┌────────
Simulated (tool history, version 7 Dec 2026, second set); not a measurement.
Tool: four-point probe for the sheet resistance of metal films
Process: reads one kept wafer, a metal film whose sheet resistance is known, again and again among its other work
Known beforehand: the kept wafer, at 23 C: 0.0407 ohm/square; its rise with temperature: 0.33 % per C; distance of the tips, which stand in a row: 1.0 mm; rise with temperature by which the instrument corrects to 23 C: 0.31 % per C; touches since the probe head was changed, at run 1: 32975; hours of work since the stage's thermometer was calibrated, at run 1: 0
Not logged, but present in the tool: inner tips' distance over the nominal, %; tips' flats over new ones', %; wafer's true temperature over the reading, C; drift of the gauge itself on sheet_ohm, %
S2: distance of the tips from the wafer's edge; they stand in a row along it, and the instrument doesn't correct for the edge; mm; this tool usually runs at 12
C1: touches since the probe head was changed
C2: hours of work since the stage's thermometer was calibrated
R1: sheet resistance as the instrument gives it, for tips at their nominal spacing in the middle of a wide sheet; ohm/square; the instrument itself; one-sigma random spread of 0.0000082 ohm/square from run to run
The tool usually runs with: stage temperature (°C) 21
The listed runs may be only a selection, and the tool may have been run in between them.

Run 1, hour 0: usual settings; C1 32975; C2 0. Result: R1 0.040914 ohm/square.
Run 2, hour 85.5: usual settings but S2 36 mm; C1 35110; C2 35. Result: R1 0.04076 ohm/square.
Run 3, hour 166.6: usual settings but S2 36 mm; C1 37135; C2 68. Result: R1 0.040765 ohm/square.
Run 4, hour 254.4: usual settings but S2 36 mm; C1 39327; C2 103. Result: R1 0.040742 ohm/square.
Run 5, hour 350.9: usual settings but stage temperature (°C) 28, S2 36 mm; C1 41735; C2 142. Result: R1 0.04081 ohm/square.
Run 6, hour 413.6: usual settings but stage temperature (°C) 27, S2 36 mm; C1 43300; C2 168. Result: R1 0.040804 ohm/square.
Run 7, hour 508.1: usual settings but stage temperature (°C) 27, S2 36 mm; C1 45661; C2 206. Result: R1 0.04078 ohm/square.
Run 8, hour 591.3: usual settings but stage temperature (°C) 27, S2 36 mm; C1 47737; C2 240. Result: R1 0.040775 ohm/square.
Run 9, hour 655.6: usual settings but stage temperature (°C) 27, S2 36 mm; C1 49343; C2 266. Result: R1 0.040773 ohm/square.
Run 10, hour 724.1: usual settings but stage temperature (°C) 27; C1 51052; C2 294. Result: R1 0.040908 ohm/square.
└────────

After locating the line with "Tool: four-point probe" above, return that line and every later line through the one with "Process: reads one", word for word and with nothing else.

Tool: four-point probe for the sheet resistance of metal films
Process: reads one kept wafer, a metal film whose sheet resistance is known, again and again among its other work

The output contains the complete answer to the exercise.